▶ [Data supplied]:
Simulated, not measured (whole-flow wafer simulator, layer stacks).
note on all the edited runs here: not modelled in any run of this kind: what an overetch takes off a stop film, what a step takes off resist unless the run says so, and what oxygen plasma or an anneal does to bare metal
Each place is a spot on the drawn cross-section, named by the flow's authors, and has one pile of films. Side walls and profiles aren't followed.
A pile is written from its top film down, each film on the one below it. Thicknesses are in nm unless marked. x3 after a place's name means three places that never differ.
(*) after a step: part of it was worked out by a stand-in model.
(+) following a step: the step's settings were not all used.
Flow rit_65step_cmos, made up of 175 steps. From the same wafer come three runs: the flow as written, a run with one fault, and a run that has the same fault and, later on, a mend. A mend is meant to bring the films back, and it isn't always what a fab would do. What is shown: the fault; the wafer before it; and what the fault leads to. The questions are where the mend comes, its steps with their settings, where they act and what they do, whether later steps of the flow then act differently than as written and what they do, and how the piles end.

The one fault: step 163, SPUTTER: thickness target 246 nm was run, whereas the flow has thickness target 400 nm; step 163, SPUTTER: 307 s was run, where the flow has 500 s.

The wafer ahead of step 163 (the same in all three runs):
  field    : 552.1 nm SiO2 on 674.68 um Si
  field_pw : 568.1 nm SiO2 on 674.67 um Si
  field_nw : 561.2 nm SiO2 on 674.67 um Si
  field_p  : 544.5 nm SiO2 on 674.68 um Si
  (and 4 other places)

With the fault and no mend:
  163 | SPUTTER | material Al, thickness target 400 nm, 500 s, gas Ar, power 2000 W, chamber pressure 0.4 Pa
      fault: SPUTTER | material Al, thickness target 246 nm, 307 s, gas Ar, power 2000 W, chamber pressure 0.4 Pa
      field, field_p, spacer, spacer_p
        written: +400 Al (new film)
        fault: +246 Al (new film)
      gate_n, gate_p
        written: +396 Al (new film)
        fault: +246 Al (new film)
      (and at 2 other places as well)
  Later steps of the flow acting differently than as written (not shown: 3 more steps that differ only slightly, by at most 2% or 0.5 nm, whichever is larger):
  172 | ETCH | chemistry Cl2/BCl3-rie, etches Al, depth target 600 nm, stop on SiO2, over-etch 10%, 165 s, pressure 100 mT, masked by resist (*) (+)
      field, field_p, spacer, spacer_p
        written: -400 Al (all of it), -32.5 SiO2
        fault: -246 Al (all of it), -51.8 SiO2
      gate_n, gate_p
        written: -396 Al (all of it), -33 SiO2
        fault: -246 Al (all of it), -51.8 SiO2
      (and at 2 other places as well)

▶ [Work instruction]:
Without changing anything, quote the lines from the top of the data to the line that contains "written: +396 Al (new film)", including that line.

▶ [Exercise output]:
Simulated, not measured (whole-flow wafer simulator, layer stacks).
note on all the edited runs here: not modelled in any run of this kind: what an overetch takes off a stop film, what a step takes off resist unless the run says so, and what oxygen plasma or an anneal does to bare metal
Each place is a spot on the drawn cross-section, named by the flow's authors, and has one pile of films. Side walls and profiles aren't followed.
A pile is written from its top film down, each film on the one below it. Thicknesses are in nm unless marked. x3 after a place's name means three places that never differ.
(*) after a step: part of it was worked out by a stand-in model.
(+) following a step: the step's settings were not all used.
Flow rit_65step_cmos, made up of 175 steps. From the same wafer come three runs: the flow as written, a run with one fault, and a run that has the same fault and, later on, a mend. A mend is meant to bring the films back, and it isn't always what a fab would do. What is shown: the fault; the wafer before it; and what the fault leads to. The questions are where the mend comes, its steps with their settings, where they act and what they do, whether later steps of the flow then act differently than as written and what they do, and how the piles end.

The one fault: step 163, SPUTTER: thickness target 246 nm was run, whereas the flow has thickness target 400 nm; step 163, SPUTTER: 307 s was run, where the flow has 500 s.

The wafer ahead of step 163 (the same in all three runs):
  field    : 552.1 nm SiO2 on 674.68 um Si
  field_pw : 568.1 nm SiO2 on 674.67 um Si
  field_nw : 561.2 nm SiO2 on 674.67 um Si
  field_p  : 544.5 nm SiO2 on 674.68 um Si
  (and 4 other places)

With the fault and no mend:
  163 | SPUTTER | material Al, thickness target 400 nm, 500 s, gas Ar, power 2000 W, chamber pressure 0.4 Pa
      fault: SPUTTER | material Al, thickness target 246 nm, 307 s, gas Ar, power 2000 W, chamber pressure 0.4 Pa
      field, field_p, spacer, spacer_p
        written: +400 Al (new film)
        fault: +246 Al (new film)
      gate_n, gate_p
        written: +396 Al (new film)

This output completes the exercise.